Please reproduce the listing in full, exactly as given.

Segment Open

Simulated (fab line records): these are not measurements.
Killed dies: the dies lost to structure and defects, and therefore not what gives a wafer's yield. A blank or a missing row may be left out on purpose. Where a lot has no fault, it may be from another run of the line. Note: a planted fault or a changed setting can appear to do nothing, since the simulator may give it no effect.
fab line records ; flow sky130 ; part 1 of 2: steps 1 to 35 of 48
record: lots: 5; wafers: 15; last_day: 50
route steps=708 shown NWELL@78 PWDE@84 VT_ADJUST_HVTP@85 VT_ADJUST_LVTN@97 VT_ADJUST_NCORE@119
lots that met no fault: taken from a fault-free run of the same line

Segment Closed

TASK ANSWER:
Simulated (fab line records): these are not measurements.
Killed dies: the dies lost to structure and defects, and therefore not what gives a wafer's yield. A blank or a missing row may be left out on purpose. Where a lot has no fault, it may be from another run of the line. Note: a planted fault or a changed setting can appear to do nothing, since the simulator may give it no effect.
fab line records ; flow sky130 ; part 1 of 2: steps 1 to 35 of 48
record: lots: 5; wafers: 15; last_day: 50
route steps=708 shown NWELL@78 PWDE@84 VT_ADJUST_HVTP@85 VT_ADJUST_LVTN@97 VT_ADJUST_NCORE@119
lots that met no fault: taken from a fault-free run of the same line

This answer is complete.